DATA LISTING ▸
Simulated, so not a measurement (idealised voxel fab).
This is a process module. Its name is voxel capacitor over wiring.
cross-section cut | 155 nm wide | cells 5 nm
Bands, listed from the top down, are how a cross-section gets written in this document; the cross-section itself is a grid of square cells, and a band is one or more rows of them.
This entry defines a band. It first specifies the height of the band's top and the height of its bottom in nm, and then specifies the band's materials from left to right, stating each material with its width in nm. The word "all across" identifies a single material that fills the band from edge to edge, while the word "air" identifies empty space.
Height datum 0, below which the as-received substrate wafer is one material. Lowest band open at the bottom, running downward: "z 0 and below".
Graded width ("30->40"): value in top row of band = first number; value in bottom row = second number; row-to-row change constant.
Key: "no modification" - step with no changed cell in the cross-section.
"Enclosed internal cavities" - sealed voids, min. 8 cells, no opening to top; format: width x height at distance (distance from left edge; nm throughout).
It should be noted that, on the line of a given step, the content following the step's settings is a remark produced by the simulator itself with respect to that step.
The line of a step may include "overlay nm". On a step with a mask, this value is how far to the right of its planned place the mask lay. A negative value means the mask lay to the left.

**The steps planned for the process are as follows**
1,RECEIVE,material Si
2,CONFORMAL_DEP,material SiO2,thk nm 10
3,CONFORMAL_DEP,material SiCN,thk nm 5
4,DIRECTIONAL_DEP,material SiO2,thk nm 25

ASSIGNMENT ▸ All of the entries above must be quoted exactly.

EXERCISE RESPONSE ▸
Simulated, so not a measurement (idealised voxel fab).
This is a process module. Its name is voxel capacitor over wiring.
cross-section cut | 155 nm wide | cells 5 nm
Bands, listed from the top down, are how a cross-section gets written in this document; the cross-section itself is a grid of square cells, and a band is one or more rows of them.
This entry defines a band. It first specifies the height of the band's top and the height of its bottom in nm, and then specifies the band's materials from left to right, stating each material with its width in nm. The word "all across" identifies a single material that fills the band from edge to edge, while the word "air" identifies empty space.
Height datum 0, below which the as-received substrate wafer is one material. Lowest band open at the bottom, running downward: "z 0 and below".
Graded width ("30->40"): value in top row of band = first number; value in bottom row = second number; row-to-row change constant.
Key: "no modification" - step with no changed cell in the cross-section.
"Enclosed internal cavities" - sealed voids, min. 8 cells, no opening to top; format: width x height at distance (distance from left edge; nm throughout).
It should be noted that, on the line of a given step, the content following the step's settings is a remark produced by the simulator itself with respect to that step.
The line of a step may include "overlay nm". On a step with a mask, this value is how far to the right of its planned place the mask lay. A negative value means the mask lay to the left.

**The steps planned for the process are as follows**
1,RECEIVE,material Si
2,CONFORMAL_DEP,material SiO2,thk nm 10
3,CONFORMAL_DEP,material SiCN,thk nm 5
4,DIRECTIONAL_DEP,material SiO2,thk nm 25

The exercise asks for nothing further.